**** INFORMATION PROVIDED ****

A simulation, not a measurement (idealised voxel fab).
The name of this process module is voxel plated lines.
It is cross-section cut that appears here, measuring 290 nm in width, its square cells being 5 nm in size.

****

■ WORK INSTRUCTION
Return all of the material precisely as written.

■ EXERCISE RESPONSE
A simulation, not a measurement (idealised voxel fab).
The name of this process module is voxel plated lines.
It is cross-section cut that appears here, measuring 290 nm in width, its square cells being 5 nm in size.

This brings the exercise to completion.